BRIEF —
Take the lines from the beginning of the data below through the line holding "note on all" and return exactly those.

EXCERPTED DATA —
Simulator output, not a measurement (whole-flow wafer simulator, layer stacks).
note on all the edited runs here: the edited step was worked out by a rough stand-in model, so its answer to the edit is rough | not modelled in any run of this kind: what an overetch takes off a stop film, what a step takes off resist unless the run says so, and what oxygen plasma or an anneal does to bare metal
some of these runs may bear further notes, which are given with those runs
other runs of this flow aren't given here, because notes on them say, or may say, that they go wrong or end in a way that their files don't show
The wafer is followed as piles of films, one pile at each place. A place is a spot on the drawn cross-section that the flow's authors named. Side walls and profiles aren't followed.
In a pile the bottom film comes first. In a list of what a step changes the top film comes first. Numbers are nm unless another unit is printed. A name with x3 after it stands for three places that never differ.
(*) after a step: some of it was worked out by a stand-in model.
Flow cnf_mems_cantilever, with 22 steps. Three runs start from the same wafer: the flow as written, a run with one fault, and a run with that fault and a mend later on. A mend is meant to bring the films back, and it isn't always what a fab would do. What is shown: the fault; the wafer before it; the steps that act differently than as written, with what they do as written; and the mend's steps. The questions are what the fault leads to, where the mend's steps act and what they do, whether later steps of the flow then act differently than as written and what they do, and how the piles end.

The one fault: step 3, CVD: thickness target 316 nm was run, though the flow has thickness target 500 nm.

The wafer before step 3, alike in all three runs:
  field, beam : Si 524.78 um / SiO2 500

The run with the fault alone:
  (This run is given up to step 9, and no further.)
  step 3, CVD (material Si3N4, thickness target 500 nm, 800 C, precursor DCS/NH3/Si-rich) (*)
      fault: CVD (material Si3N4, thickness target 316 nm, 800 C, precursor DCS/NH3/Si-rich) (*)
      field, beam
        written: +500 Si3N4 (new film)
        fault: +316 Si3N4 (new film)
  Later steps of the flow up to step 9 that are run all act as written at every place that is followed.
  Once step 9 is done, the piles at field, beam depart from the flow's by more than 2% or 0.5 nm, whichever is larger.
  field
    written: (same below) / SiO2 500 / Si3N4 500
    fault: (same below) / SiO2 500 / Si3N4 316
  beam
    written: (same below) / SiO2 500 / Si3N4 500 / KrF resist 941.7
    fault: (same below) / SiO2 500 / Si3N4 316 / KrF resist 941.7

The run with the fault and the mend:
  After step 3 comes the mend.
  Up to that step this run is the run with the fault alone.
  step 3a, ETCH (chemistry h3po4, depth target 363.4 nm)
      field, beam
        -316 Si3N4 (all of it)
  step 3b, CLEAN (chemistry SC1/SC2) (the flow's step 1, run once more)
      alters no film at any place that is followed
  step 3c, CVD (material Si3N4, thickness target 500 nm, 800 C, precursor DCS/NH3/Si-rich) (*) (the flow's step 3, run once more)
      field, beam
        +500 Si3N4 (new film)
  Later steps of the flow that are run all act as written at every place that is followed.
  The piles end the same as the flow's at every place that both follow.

RESPONSE AREA —
Simulator output, not a measurement (whole-flow wafer simulator, layer stacks).
note on all the edited runs here: the edited step was worked out by a rough stand-in model, so its answer to the edit is rough | not modelled in any run of this kind: what an overetch takes off a stop film, what a step takes off resist unless the run says so, and what oxygen plasma or an anneal does to bare metal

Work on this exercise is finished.